SUPPLIED RECORDS |
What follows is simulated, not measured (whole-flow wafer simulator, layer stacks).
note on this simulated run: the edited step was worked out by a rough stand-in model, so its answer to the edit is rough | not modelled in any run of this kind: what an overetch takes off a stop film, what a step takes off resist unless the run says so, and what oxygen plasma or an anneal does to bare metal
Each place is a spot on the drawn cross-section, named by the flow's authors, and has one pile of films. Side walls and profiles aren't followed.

ACTION ITEM | Everything in the listing above should be restated exactly.

RESULT |
What follows is simulated, not measured (whole-flow wafer simulator, layer stacks).
note on this simulated run: the edited step was worked out by a rough stand-in model, so its answer to the edit is rough | not modelled in any run of this kind: what an overetch takes off a stop film, what a step takes off resist unless the run says so, and what oxygen plasma or an anneal does to bare metal
Each place is a spot on the drawn cross-section, named by the flow's authors, and has one pile of films. Side walls and profiles aren't followed.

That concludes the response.